*Required action*. Set down exactly the lines below, starting at the one that contains "mean etch depth across the wafer (angstrom): scatterometry" and ending at the one that contains "P2: pattern etch", with both of those lines included and nothing else.

Available data Block Start
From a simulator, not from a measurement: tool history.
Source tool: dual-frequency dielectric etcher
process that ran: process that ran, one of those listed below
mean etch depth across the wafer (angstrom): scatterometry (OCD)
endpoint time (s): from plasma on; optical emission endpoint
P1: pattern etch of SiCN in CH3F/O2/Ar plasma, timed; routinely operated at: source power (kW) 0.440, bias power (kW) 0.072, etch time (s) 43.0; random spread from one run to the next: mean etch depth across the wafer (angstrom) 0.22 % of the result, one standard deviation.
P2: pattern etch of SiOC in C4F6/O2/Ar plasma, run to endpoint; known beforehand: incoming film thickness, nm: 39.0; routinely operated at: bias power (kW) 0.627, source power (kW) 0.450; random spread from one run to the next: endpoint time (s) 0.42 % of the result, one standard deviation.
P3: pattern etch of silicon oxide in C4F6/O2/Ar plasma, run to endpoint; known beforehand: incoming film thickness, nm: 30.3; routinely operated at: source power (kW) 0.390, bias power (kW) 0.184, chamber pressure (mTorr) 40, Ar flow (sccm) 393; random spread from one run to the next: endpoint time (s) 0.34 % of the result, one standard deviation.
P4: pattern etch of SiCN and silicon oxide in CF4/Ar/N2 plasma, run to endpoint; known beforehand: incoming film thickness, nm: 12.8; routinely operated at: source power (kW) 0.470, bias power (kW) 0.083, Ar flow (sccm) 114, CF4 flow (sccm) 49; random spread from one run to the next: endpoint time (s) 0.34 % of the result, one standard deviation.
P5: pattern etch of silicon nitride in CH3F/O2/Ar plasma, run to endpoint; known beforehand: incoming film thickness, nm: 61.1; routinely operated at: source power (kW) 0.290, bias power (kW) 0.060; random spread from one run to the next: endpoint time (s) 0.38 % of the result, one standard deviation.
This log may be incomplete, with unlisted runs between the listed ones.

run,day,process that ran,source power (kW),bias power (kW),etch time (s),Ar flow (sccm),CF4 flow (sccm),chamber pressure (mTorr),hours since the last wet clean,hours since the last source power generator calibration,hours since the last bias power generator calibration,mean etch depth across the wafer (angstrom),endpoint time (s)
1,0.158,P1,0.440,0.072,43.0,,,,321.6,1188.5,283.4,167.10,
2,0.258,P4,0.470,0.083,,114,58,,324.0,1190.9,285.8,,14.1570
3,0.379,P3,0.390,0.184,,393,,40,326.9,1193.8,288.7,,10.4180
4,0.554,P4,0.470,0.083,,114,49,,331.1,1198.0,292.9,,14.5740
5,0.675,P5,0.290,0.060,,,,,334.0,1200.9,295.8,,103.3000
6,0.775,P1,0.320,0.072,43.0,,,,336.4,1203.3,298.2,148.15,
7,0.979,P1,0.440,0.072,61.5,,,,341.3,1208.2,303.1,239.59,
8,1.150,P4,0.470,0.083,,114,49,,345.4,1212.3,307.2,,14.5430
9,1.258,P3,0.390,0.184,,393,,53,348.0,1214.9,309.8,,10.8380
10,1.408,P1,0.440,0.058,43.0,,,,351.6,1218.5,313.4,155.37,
Available data Block End

*Response*.
mean etch depth across the wafer (angstrom): scatterometry (OCD)
endpoint time (s): from plasma on; optical emission endpoint
P1: pattern etch of SiCN in CH3F/O2/Ar plasma, timed; routinely operated at: source power (kW) 0.440, bias power (kW) 0.072, etch time (s) 43.0; random spread from one run to the next: mean etch depth across the wafer (angstrom) 0.22 % of the result, one standard deviation.
P2: pattern etch of SiOC in C4F6/O2/Ar plasma, run to endpoint; known beforehand: incoming film thickness, nm: 39.0; routinely operated at: bias power (kW) 0.627, source power (kW) 0.450; random spread from one run to the next: endpoint time (s) 0.42 % of the result, one standard deviation.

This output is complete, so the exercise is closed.